• **Work item**
Each line of the data below from the one holding "L666 | day 17" to the one holding "The numbers of", inclusive, is to be reproduced exactly; no other line belongs in the answer.

Recorded data: Begin

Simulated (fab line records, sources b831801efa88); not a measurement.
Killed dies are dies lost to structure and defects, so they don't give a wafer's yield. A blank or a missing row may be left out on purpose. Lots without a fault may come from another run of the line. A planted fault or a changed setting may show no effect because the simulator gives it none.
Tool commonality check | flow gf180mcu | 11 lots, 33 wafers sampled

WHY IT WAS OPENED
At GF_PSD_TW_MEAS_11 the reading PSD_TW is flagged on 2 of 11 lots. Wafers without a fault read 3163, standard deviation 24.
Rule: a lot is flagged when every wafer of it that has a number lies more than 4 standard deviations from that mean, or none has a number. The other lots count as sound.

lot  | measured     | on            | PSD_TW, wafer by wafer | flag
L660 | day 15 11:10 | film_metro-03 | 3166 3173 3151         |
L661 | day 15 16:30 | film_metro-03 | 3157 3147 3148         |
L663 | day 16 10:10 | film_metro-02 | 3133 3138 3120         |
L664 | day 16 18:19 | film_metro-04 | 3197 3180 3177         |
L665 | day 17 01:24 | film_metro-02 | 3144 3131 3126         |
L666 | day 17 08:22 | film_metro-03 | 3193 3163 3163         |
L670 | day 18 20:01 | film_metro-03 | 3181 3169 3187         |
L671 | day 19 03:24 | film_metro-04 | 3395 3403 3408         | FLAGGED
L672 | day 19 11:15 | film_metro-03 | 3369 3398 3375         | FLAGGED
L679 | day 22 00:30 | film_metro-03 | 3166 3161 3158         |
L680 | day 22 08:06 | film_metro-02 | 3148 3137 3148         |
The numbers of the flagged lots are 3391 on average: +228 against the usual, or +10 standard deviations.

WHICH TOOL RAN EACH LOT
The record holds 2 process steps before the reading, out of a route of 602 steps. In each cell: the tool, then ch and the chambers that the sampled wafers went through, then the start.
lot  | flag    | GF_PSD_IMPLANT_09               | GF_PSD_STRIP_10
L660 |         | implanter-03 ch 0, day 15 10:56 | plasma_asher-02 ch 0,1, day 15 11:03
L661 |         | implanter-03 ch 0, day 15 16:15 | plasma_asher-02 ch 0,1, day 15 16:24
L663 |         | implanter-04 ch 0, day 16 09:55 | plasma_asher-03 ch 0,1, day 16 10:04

Recorded data: End

• **Exercise output**
L666 | day 17 08:22 | film_metro-03 | 3193 3163 3163         |
L670 | day 18 20:01 | film_metro-03 | 3181 3169 3187         |
L671 | day 19 03:24 | film_metro-04 | 3395 3403 3408         | FLAGGED
L672 | day 19 11:15 | film_metro-03 | 3369 3398 3375         | FLAGGED
L679 | day 22 00:30 | film_metro-03 | 3166 3161 3158         |
L680 | day 22 08:06 | film_metro-02 | 3148 3137 3148         |
The numbers of the flagged lots are 3391 on average: +228 against the usual, or +10 standard deviations.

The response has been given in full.